== Action item ==
Set down, please, without alteration, the lines of the entries below from the first through the one containing "Answer: 0.088 micrometres".

== Data for analysis ==
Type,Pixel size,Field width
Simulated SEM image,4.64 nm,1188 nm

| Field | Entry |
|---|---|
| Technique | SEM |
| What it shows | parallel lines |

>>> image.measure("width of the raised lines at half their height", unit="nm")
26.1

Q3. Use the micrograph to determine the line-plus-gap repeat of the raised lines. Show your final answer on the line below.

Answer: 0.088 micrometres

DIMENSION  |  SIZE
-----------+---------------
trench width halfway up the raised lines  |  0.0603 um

== Exercise response ==
Type,Pixel size,Field width
Simulated SEM image,4.64 nm,1188 nm

| Field | Entry |
|---|---|
| Technique | SEM |
| What it shows | parallel lines |

>>> image.measure("width of the raised lines at half their height", unit="nm")
26.1

Q3. Use the micrograph to determine the line-plus-gap repeat of the raised lines. Show your final answer on the line below.

Answer: 0.088 micrometres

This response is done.